**WORK TASK:**
Print the listing exactly, but only as far as the line containing "Process run on". The first line and that line are both included.

**SUPPLIED MATERIAL:**
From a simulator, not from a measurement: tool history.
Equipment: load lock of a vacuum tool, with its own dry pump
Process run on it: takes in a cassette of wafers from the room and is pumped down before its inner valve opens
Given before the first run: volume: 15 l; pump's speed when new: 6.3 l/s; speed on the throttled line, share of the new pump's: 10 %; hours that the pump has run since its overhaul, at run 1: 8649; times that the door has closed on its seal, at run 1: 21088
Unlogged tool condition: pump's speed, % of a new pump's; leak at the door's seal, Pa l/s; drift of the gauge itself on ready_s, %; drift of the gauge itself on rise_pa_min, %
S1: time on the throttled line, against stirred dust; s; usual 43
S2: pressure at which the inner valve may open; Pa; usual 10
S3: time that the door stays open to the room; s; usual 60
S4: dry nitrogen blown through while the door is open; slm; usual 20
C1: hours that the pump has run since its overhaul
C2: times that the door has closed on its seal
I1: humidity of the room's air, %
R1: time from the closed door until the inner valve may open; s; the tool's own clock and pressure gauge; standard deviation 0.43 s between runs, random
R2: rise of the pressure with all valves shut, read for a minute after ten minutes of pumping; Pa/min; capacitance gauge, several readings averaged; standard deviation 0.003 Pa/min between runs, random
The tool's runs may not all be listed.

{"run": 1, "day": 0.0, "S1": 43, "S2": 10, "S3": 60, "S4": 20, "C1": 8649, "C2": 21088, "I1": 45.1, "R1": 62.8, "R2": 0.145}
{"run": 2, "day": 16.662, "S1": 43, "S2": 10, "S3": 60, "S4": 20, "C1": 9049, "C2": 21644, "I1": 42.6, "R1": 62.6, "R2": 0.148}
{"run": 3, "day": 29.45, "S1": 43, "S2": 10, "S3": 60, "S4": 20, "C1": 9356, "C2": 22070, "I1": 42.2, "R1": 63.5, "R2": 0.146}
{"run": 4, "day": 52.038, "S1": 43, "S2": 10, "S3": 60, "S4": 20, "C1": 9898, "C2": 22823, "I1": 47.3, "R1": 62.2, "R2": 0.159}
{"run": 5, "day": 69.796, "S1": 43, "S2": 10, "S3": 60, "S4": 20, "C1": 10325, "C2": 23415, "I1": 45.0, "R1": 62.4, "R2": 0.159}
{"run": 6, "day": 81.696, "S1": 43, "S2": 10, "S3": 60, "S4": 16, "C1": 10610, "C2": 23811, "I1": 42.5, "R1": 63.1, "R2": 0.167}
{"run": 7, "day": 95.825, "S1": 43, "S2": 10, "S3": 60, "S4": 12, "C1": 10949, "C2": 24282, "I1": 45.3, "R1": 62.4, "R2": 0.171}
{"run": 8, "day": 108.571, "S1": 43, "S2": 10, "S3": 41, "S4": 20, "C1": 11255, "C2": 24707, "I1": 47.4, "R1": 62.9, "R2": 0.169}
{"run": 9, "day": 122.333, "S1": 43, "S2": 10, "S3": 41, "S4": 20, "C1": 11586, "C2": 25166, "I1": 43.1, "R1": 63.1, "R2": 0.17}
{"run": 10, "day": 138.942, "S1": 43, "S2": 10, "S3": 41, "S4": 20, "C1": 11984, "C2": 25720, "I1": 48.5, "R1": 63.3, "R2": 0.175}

**WRITTEN SOLUTION:**
From a simulator, not from a measurement: tool history.
Equipment: load lock of a vacuum tool, with its own dry pump
Process run on it: takes in a cassette of wafers from the room and is pumped down before its inner valve opens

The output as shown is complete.